[[ Data under study, beginning ]]
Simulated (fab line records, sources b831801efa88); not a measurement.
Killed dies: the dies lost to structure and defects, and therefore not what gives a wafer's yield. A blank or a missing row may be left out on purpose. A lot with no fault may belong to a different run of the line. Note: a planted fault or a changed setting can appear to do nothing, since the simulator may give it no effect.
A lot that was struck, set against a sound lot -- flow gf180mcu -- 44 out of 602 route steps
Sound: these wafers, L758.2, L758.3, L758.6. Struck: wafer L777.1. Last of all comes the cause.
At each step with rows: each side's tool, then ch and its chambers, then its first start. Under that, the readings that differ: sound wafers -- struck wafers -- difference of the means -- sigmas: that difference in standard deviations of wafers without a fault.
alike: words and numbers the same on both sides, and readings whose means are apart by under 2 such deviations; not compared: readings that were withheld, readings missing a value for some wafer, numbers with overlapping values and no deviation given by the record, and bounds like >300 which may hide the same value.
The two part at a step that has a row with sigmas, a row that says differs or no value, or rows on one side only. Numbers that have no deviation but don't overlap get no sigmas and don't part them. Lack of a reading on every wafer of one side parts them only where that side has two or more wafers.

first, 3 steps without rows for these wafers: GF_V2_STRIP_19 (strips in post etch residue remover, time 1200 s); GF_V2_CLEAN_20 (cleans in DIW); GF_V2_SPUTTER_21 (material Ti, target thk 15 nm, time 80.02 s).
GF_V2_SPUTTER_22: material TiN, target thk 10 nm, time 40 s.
[[ Data under study, end ]]

Work instruction =
Your reply is to repeat, unchanged, the lines above running from the one with "Killed dies: the" up to and including the one with "At each step".

Response box =
Killed dies: the dies lost to structure and defects, and therefore not what gives a wafer's yield. A blank or a missing row may be left out on purpose. A lot with no fault may belong to a different run of the line. Note: a planted fault or a changed setting can appear to do nothing, since the simulator may give it no effect.
A lot that was struck, set against a sound lot -- flow gf180mcu -- 44 out of 602 route steps
Sound: these wafers, L758.2, L758.3, L758.6. Struck: wafer L777.1. Last of all comes the cause.
At each step with rows: each side's tool, then ch and its chambers, then its first start. Under that, the readings that differ: sound wafers -- struck wafers -- difference of the means -- sigmas: that difference in standard deviations of wafers without a fault.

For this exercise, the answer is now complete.